# [DATA RECORDS]
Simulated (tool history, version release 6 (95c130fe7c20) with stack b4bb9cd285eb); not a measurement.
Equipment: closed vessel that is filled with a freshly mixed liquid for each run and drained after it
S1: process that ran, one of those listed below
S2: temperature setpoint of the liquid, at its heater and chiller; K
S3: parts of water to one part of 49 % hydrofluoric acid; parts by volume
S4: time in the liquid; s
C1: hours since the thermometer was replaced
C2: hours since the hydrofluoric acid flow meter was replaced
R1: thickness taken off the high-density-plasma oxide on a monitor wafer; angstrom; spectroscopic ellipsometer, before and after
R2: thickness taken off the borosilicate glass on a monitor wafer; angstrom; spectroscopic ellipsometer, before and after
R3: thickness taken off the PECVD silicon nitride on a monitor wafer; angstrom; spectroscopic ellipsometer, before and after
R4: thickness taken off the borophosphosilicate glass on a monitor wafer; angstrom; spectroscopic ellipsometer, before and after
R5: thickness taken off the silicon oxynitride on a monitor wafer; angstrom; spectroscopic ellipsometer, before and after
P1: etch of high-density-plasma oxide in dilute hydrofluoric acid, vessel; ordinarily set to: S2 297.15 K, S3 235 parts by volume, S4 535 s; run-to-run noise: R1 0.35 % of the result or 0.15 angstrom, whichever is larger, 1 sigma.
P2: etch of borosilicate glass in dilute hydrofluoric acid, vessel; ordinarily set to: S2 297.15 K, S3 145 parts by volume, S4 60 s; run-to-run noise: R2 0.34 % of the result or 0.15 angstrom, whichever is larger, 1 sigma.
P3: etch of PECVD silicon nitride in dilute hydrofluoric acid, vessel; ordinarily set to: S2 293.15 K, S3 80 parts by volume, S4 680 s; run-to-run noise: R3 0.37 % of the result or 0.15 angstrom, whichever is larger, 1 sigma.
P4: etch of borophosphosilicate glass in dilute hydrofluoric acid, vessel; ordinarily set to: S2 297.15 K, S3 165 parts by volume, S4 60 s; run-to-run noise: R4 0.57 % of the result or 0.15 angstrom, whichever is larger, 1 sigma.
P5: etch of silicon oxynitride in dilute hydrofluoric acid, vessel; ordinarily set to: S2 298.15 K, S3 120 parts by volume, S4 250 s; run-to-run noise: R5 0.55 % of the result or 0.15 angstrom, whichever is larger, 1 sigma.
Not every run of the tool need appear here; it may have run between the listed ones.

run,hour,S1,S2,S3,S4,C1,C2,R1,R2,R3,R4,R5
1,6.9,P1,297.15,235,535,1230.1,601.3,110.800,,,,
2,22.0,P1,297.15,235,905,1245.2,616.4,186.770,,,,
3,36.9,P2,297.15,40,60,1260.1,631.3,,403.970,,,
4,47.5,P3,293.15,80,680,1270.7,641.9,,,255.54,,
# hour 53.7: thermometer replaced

# [ASSIGNED TASK]
Repeat, word for word, the lines from the opening of the material through the line containing "R4: thickness taken".

# [WRITTEN ANSWER]
Simulated (tool history, version release 6 (95c130fe7c20) with stack b4bb9cd285eb); not a measurement.
Equipment: closed vessel that is filled with a freshly mixed liquid for each run and drained after it
S1: process that ran, one of those listed below
S2: temperature setpoint of the liquid, at its heater and chiller; K
S3: parts of water to one part of 49 % hydrofluoric acid; parts by volume
S4: time in the liquid; s
C1: hours since the thermometer was replaced
C2: hours since the hydrofluoric acid flow meter was replaced
R1: thickness taken off the high-density-plasma oxide on a monitor wafer; angstrom; spectroscopic ellipsometer, before and after
R2: thickness taken off the borosilicate glass on a monitor wafer; angstrom; spectroscopic ellipsometer, before and after
R3: thickness taken off the PECVD silicon nitride on a monitor wafer; angstrom; spectroscopic ellipsometer, before and after
R4: thickness taken off the borophosphosilicate glass on a monitor wafer; angstrom; spectroscopic ellipsometer, before and after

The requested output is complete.